************

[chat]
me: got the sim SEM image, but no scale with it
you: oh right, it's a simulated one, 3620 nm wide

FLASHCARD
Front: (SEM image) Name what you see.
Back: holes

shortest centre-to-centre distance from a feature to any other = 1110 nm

************

## Work item
Could you set down, word for word, only the lines above from the line with "me: got the" to the line with "Back: holes", including both?

## Your response
me: got the sim SEM image, but no scale with it
you: oh right, it's a simulated one, 3620 nm wide

FLASHCARD
Front: (SEM image) Name what you see.
Back: holes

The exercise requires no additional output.